◆ **REQUIREMENT**: The first line of the entries through the line bearing "One pile of": copy these lines exactly and return nothing else.

◆ **STUDY MATERIAL**:
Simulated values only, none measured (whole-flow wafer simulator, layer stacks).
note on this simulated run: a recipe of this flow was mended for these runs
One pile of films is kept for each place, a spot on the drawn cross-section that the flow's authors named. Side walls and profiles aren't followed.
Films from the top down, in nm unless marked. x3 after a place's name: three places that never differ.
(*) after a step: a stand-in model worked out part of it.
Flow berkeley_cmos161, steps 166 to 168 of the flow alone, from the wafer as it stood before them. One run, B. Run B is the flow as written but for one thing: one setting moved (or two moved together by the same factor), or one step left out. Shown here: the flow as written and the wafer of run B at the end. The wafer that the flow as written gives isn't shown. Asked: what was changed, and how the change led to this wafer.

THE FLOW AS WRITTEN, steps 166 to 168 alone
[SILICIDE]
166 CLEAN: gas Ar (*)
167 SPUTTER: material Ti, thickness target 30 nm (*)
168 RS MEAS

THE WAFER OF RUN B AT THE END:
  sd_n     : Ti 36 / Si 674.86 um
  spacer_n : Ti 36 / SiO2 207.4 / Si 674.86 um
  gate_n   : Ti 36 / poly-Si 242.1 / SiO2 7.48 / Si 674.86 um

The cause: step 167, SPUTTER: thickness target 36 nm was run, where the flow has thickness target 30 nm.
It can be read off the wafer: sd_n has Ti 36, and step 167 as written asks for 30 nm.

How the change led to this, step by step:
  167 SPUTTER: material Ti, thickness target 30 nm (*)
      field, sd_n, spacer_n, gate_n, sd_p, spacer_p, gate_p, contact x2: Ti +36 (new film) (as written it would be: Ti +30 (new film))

◆ **EXERCISE RESULT**:
Simulated values only, none measured (whole-flow wafer simulator, layer stacks).
note on this simulated run: a recipe of this flow was mended for these runs
One pile of films is kept for each place, a spot on the drawn cross-section that the flow's authors named. Side walls and profiles aren't followed.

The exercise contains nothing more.